[[ Entries supplied, beginning ]]
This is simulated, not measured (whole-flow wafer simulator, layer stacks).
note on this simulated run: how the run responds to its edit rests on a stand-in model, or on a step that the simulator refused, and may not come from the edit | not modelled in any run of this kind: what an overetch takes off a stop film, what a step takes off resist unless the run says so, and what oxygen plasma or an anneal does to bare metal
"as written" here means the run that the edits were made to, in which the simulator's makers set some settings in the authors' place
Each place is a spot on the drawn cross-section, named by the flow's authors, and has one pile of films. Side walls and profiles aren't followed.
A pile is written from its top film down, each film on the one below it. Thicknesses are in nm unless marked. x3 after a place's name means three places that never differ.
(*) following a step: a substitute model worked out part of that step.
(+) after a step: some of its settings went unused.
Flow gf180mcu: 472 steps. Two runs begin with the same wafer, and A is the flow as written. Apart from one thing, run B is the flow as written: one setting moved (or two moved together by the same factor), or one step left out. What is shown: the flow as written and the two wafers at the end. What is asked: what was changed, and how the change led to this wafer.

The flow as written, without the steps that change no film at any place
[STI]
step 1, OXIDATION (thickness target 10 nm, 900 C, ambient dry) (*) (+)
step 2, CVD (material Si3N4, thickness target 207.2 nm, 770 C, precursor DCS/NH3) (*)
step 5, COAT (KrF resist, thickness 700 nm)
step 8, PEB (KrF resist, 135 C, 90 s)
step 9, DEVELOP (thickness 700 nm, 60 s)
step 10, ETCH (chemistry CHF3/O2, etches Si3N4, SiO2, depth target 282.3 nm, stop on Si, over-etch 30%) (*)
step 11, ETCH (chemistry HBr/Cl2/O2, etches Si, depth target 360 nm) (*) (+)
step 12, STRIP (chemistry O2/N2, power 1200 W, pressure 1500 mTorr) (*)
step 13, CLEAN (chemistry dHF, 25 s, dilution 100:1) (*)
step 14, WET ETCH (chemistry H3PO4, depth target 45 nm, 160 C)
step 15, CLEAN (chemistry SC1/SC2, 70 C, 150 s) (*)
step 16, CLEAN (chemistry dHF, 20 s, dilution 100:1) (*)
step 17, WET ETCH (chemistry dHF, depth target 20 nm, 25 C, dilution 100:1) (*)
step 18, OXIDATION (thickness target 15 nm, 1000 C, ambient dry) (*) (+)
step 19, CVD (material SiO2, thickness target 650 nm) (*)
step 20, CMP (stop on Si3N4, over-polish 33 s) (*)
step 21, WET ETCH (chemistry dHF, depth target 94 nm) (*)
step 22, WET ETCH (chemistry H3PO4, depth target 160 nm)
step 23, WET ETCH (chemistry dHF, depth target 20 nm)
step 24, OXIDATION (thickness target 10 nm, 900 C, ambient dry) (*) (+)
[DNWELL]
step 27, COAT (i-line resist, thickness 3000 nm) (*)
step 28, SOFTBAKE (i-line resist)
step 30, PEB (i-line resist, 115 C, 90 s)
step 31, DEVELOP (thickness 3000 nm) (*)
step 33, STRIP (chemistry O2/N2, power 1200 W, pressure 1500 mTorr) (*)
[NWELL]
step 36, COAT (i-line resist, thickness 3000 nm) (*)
[[ Entries supplied, end ]]

Work order: Within the material above, output exactly the lines from the one with "step 17, WET" through the one with "step 28, SOFTBAKE (i-line resist)", end lines included, and nothing besides.

Answer box:
step 17, WET ETCH (chemistry dHF, depth target 20 nm, 25 C, dilution 100:1) (*)
step 18, OXIDATION (thickness target 15 nm, 1000 C, ambient dry) (*) (+)
step 19, CVD (material SiO2, thickness target 650 nm) (*)
step 20, CMP (stop on Si3N4, over-polish 33 s) (*)
step 21, WET ETCH (chemistry dHF, depth target 94 nm) (*)
step 22, WET ETCH (chemistry H3PO4, depth target 160 nm)
step 23, WET ETCH (chemistry dHF, depth target 20 nm)
step 24, OXIDATION (thickness target 10 nm, 900 C, ambient dry) (*) (+)
[DNWELL]
step 27, COAT (i-line resist, thickness 3000 nm) (*)
step 28, SOFTBAKE (i-line resist)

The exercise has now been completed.